**Assigned task**. Return the data below exactly, stopping after the line with "run 8 hour=38.1".

**Material supplied**.
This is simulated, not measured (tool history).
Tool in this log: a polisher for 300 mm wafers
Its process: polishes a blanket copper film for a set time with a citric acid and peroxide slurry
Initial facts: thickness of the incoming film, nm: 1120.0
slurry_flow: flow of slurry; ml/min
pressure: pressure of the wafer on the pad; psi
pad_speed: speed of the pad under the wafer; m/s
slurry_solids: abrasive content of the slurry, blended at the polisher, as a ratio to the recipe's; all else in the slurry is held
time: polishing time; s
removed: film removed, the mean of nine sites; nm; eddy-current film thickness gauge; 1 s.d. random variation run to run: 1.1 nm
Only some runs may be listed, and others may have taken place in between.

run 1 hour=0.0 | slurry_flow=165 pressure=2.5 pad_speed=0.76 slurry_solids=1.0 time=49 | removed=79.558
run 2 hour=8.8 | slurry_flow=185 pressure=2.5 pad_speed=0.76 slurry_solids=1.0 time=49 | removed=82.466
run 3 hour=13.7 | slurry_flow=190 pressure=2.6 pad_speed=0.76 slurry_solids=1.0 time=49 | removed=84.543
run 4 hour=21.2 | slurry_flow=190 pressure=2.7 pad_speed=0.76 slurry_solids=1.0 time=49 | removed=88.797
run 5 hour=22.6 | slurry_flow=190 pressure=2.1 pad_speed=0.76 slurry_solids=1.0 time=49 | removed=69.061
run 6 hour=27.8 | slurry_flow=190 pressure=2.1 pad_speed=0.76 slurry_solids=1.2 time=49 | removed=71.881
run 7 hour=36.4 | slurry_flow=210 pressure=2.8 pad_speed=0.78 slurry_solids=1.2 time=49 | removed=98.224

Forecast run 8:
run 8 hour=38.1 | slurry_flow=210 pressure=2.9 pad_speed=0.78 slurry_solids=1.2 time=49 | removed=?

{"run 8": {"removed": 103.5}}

**Exercise answer**.
This is simulated, not measured (tool history).
Tool in this log: a polisher for 300 mm wafers
Its process: polishes a blanket copper film for a set time with a citric acid and peroxide slurry
Initial facts: thickness of the incoming film, nm: 1120.0
slurry_flow: flow of slurry; ml/min
pressure: pressure of the wafer on the pad; psi
pad_speed: speed of the pad under the wafer; m/s
slurry_solids: abrasive content of the slurry, blended at the polisher, as a ratio to the recipe's; all else in the slurry is held
time: polishing time; s
removed: film removed, the mean of nine sites; nm; eddy-current film thickness gauge; 1 s.d. random variation run to run: 1.1 nm
Only some runs may be listed, and others may have taken place in between.

run 1 hour=0.0 | slurry_flow=165 pressure=2.5 pad_speed=0.76 slurry_solids=1.0 time=49 | removed=79.558
run 2 hour=8.8 | slurry_flow=185 pressure=2.5 pad_speed=0.76 slurry_solids=1.0 time=49 | removed=82.466
run 3 hour=13.7 | slurry_flow=190 pressure=2.6 pad_speed=0.76 slurry_solids=1.0 time=49 | removed=84.543
run 4 hour=21.2 | slurry_flow=190 pressure=2.7 pad_speed=0.76 slurry_solids=1.0 time=49 | removed=88.797
run 5 hour=22.6 | slurry_flow=190 pressure=2.1 pad_speed=0.76 slurry_solids=1.0 time=49 | removed=69.061
run 6 hour=27.8 | slurry_flow=190 pressure=2.1 pad_speed=0.76 slurry_solids=1.2 time=49 | removed=71.881
run 7 hour=36.4 | slurry_flow=210 pressure=2.8 pad_speed=0.78 slurry_solids=1.2 time=49 | removed=98.224

Forecast run 8:
run 8 hour=38.1 | slurry_flow=210 pressure=2.9 pad_speed=0.78 slurry_solids=1.2 time=49 | removed=?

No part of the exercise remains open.